## Work request
Provide a verbatim copy of the data below.

*** Opening of Stored data ***

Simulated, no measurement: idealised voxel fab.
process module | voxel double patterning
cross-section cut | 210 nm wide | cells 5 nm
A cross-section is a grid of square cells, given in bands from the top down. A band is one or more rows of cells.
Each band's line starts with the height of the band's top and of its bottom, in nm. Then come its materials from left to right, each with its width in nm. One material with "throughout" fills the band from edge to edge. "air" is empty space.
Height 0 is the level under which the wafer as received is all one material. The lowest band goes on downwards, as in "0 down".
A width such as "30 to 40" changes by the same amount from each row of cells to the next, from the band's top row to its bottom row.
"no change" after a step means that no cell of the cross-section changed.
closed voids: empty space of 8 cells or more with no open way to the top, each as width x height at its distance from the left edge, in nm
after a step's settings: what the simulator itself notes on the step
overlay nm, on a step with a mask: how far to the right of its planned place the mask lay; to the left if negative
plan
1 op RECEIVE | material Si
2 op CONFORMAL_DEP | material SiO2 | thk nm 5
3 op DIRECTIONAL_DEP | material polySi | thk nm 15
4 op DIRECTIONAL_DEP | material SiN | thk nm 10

*** Close of Stored data ***

## Exercise response
Simulated, no measurement: idealised voxel fab.
process module | voxel double patterning
cross-section cut | 210 nm wide | cells 5 nm
A cross-section is a grid of square cells, given in bands from the top down. A band is one or more rows of cells.
Each band's line starts with the height of the band's top and of its bottom, in nm. Then come its materials from left to right, each with its width in nm. One material with "throughout" fills the band from edge to edge. "air" is empty space.
Height 0 is the level under which the wafer as received is all one material. The lowest band goes on downwards, as in "0 down".
A width such as "30 to 40" changes by the same amount from each row of cells to the next, from the band's top row to its bottom row.
"no change" after a step means that no cell of the cross-section changed.
closed voids: empty space of 8 cells or more with no open way to the top, each as width x height at its distance from the left edge, in nm
after a step's settings: what the simulator itself notes on the step
overlay nm, on a step with a mask: how far to the right of its planned place the mask lay; to the left if negative
plan
1 op RECEIVE | material Si
2 op CONFORMAL_DEP | material SiO2 | thk nm 5
3 op DIRECTIONAL_DEP | material polySi | thk nm 15
4 op DIRECTIONAL_DEP | material SiN | thk nm 10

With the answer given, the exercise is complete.